+++ EXERCISE DATA
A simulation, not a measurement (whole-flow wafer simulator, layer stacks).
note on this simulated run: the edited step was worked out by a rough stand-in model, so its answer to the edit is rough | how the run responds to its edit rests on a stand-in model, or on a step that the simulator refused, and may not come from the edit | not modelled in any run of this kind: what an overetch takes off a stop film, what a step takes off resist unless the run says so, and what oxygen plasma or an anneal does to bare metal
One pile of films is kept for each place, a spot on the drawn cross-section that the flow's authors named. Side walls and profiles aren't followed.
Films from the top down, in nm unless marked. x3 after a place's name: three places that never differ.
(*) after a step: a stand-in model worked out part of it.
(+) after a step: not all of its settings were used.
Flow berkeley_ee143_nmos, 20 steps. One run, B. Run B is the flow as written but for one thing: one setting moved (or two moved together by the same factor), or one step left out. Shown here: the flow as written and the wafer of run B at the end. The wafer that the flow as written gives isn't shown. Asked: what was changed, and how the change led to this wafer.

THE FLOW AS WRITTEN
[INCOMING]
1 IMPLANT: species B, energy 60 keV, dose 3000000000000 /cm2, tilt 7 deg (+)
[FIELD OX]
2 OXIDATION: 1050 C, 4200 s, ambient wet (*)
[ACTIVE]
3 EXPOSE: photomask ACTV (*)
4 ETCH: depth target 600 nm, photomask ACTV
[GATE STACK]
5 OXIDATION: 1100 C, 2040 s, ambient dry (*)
++++++

▶ _WORK TASK_: The whole listing above needs to be written out exactly.

▶ _RESPONSE_:
A simulation, not a measurement (whole-flow wafer simulator, layer stacks).
note on this simulated run: the edited step was worked out by a rough stand-in model, so its answer to the edit is rough | how the run responds to its edit rests on a stand-in model, or on a step that the simulator refused, and may not come from the edit | not modelled in any run of this kind: what an overetch takes off a stop film, what a step takes off resist unless the run says so, and what oxygen plasma or an anneal does to bare metal
One pile of films is kept for each place, a spot on the drawn cross-section that the flow's authors named. Side walls and profiles aren't followed.
Films from the top down, in nm unless marked. x3 after a place's name: three places that never differ.
(*) after a step: a stand-in model worked out part of it.
(+) after a step: not all of its settings were used.
Flow berkeley_ee143_nmos, 20 steps. One run, B. Run B is the flow as written but for one thing: one setting moved (or two moved together by the same factor), or one step left out. Shown here: the flow as written and the wafer of run B at the end. The wafer that the flow as written gives isn't shown. Asked: what was changed, and how the change led to this wafer.

THE FLOW AS WRITTEN
[INCOMING]
1 IMPLANT: species B, energy 60 keV, dose 3000000000000 /cm2, tilt 7 deg (+)
[FIELD OX]
2 OXIDATION: 1050 C, 4200 s, ambient wet (*)
[ACTIVE]
3 EXPOSE: photomask ACTV (*)
4 ETCH: depth target 600 nm, photomask ACTV
[GATE STACK]
5 OXIDATION: 1100 C, 2040 s, ambient dry (*)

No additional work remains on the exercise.